LISTED ENTRIES —
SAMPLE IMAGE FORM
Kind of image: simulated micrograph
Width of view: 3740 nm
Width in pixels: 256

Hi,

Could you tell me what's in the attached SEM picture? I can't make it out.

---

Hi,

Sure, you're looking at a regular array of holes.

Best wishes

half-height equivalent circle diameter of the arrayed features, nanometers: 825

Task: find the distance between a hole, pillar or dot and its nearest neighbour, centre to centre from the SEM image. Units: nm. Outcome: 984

TASK ITEM — Print the listing above in full, exactly as it is.

WRITTEN SOLUTION —
SAMPLE IMAGE FORM
Kind of image: simulated micrograph
Width of view: 3740 nm
Width in pixels: 256

Hi,

Could you tell me what's in the attached SEM picture? I can't make it out.

---

Hi,

Sure, you're looking at a regular array of holes.

Best wishes

half-height equivalent circle diameter of the arrayed features, nanometers: 825

Task: find the distance between a hole, pillar or dot and its nearest neighbour, centre to centre from the SEM image. Units: nm. Outcome: 984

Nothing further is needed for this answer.